#### Requirement:
Can you write out the whole listing exactly?

*** Opening of Data for review ***
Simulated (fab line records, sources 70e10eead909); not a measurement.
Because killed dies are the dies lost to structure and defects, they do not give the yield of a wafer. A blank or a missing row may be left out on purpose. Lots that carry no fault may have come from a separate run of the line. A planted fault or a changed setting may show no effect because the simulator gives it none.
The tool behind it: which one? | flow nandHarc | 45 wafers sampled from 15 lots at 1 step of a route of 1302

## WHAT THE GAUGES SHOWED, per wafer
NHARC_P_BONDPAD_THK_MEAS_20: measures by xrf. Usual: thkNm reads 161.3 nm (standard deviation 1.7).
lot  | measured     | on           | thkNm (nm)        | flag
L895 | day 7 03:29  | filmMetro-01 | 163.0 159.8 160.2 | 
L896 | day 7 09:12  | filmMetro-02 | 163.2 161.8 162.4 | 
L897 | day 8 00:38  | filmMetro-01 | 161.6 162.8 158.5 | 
*** Close of Data for review ***

#### Expected answer:
Simulated (fab line records, sources 70e10eead909); not a measurement.
Because killed dies are the dies lost to structure and defects, they do not give the yield of a wafer. A blank or a missing row may be left out on purpose. Lots that carry no fault may have come from a separate run of the line. A planted fault or a changed setting may show no effect because the simulator gives it none.
The tool behind it: which one? | flow nandHarc | 45 wafers sampled from 15 lots at 1 step of a route of 1302

## WHAT THE GAUGES SHOWED, per wafer
NHARC_P_BONDPAD_THK_MEAS_20: measures by xrf. Usual: thkNm reads 161.3 nm (standard deviation 1.7).
lot  | measured     | on           | thkNm (nm)        | flag
L895 | day 7 03:29  | filmMetro-01 | 163.0 159.8 160.2 | 
L896 | day 7 09:12  | filmMetro-02 | 163.2 161.8 162.4 | 
L897 | day 8 00:38  | filmMetro-01 | 161.6 162.8 158.5 | 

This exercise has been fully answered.